+===+

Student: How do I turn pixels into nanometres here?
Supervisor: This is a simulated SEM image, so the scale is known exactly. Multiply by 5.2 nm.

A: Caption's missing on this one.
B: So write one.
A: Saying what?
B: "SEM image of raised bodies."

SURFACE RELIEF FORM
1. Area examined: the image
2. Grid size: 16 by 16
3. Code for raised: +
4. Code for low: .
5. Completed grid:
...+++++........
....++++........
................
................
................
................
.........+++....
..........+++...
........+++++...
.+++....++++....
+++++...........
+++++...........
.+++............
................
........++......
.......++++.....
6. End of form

+===+

» Assignment
Repeat the data verbatim.

» Expected answer
Student: How do I turn pixels into nanometres here?
Supervisor: This is a simulated SEM image, so the scale is known exactly. Multiply by 5.2 nm.

A: Caption's missing on this one.
B: So write one.
A: Saying what?
B: "SEM image of raised bodies."

SURFACE RELIEF FORM
1. Area examined: the image
2. Grid size: 16 by 16
3. Code for raised: +
4. Code for low: .
5. Completed grid:
...+++++........
....++++........
................
................
................
................
.........+++....
..........+++...
........+++++...
.+++....++++....
+++++...........
+++++...........
.+++............
................
........++......
.......++++.....
6. End of form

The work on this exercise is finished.